_ACTIVITY_
Set down all of the records word for word.

= = = = =

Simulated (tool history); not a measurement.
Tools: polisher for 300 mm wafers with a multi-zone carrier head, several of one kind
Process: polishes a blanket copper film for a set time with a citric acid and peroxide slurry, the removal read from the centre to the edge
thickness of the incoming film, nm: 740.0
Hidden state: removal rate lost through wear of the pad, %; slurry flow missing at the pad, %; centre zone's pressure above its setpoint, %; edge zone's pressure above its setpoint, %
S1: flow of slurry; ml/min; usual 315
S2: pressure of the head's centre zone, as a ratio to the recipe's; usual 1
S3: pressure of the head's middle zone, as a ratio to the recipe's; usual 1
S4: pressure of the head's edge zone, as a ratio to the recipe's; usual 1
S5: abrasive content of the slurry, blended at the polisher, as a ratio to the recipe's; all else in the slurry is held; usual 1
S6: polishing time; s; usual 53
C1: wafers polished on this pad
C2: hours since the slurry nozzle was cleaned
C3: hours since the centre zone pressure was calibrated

= = = = =

_TASK OUTPUT_
Simulated (tool history); not a measurement.
Tools: polisher for 300 mm wafers with a multi-zone carrier head, several of one kind
Process: polishes a blanket copper film for a set time with a citric acid and peroxide slurry, the removal read from the centre to the edge
thickness of the incoming film, nm: 740.0
Hidden state: removal rate lost through wear of the pad, %; slurry flow missing at the pad, %; centre zone's pressure above its setpoint, %; edge zone's pressure above its setpoint, %
S1: flow of slurry; ml/min; usual 315
S2: pressure of the head's centre zone, as a ratio to the recipe's; usual 1
S3: pressure of the head's middle zone, as a ratio to the recipe's; usual 1
S4: pressure of the head's edge zone, as a ratio to the recipe's; usual 1
S5: abrasive content of the slurry, blended at the polisher, as a ratio to the recipe's; all else in the slurry is held; usual 1
S6: polishing time; s; usual 53
C1: wafers polished on this pad
C2: hours since the slurry nozzle was cleaned
C3: hours since the centre zone pressure was calibrated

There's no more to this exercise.